Data:
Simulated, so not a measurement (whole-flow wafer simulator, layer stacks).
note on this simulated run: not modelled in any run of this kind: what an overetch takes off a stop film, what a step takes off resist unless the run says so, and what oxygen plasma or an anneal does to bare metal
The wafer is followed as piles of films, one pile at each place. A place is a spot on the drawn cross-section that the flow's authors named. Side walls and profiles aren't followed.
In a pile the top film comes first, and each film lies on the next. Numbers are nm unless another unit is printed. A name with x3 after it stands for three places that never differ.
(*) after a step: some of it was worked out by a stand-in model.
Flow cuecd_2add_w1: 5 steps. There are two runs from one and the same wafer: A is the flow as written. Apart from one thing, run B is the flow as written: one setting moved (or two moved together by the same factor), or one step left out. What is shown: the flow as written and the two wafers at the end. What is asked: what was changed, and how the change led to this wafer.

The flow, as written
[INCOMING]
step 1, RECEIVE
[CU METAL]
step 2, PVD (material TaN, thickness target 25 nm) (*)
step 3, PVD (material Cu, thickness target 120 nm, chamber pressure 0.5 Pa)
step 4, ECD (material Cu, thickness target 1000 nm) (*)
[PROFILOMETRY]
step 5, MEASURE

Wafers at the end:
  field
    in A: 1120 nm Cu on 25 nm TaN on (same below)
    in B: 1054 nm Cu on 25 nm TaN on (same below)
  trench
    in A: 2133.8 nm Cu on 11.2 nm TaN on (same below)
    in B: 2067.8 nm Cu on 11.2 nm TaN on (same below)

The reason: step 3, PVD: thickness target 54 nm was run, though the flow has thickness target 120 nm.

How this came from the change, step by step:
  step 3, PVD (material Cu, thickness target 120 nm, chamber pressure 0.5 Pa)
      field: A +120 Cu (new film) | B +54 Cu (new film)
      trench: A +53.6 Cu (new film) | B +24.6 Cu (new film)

Assigned task: The response must hold only the lines above from the line with "step 5, MEASURE" through the line with "field: A +120", each copied exactly, both ends kept.

Task response:
step 5, MEASURE

Wafers at the end:
  field
    in A: 1120 nm Cu on 25 nm TaN on (same below)
    in B: 1054 nm Cu on 25 nm TaN on (same below)
  trench
    in A: 2133.8 nm Cu on 11.2 nm TaN on (same below)
    in B: 2067.8 nm Cu on 11.2 nm TaN on (same below)

The reason: step 3, PVD: thickness target 54 nm was run, though the flow has thickness target 120 nm.

How this came from the change, step by step:
  step 3, PVD (material Cu, thickness target 120 nm, chamber pressure 0.5 Pa)
      field: A +120 Cu (new film) | B +54 Cu (new film)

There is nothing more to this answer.